Given entries:
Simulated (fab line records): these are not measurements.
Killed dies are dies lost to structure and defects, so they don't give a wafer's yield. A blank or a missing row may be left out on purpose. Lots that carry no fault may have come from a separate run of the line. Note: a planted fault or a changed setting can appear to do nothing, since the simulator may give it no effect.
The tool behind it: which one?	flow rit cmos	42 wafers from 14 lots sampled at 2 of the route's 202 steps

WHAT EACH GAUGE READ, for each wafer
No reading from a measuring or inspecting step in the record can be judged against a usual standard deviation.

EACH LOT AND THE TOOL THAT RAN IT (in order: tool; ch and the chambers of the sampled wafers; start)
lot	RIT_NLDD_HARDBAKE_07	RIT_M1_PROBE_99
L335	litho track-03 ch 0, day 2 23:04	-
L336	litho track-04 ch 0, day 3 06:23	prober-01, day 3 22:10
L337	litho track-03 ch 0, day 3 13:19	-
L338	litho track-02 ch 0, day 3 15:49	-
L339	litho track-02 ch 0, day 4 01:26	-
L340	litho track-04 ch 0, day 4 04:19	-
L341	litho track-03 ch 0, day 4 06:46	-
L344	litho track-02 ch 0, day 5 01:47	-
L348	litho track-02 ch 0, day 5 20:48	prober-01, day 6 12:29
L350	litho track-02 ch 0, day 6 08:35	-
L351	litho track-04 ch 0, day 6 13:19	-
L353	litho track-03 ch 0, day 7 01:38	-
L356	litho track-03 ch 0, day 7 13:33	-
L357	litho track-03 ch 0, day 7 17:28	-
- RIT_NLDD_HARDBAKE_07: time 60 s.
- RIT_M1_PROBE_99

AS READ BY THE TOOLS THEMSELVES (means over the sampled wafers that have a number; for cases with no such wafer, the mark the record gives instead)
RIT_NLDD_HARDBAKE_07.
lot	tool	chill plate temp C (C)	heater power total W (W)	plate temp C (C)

Assigned task: Write out exactly, please, the lines beginning at the start of the material and ending with the line that holds "- RIT_M1_PROBE_99", both included.

Your response:
Simulated (fab line records): these are not measurements.
Killed dies are dies lost to structure and defects, so they don't give a wafer's yield. A blank or a missing row may be left out on purpose. Lots that carry no fault may have come from a separate run of the line. Note: a planted fault or a changed setting can appear to do nothing, since the simulator may give it no effect.
The tool behind it: which one?	flow rit cmos	42 wafers from 14 lots sampled at 2 of the route's 202 steps

WHAT EACH GAUGE READ, for each wafer
No reading from a measuring or inspecting step in the record can be judged against a usual standard deviation.

EACH LOT AND THE TOOL THAT RAN IT (in order: tool; ch and the chambers of the sampled wafers; start)
lot	RIT_NLDD_HARDBAKE_07	RIT_M1_PROBE_99
L335	litho track-03 ch 0, day 2 23:04	-
L336	litho track-04 ch 0, day 3 06:23	prober-01, day 3 22:10
L337	litho track-03 ch 0, day 3 13:19	-
L338	litho track-02 ch 0, day 3 15:49	-
L339	litho track-02 ch 0, day 4 01:26	-
L340	litho track-04 ch 0, day 4 04:19	-
L341	litho track-03 ch 0, day 4 06:46	-
L344	litho track-02 ch 0, day 5 01:47	-
L348	litho track-02 ch 0, day 5 20:48	prober-01, day 6 12:29
L350	litho track-02 ch 0, day 6 08:35	-
L351	litho track-04 ch 0, day 6 13:19	-
L353	litho track-03 ch 0, day 7 01:38	-
L356	litho track-03 ch 0, day 7 13:33	-
L357	litho track-03 ch 0, day 7 17:28	-
- RIT_NLDD_HARDBAKE_07: time 60 s.
- RIT_M1_PROBE_99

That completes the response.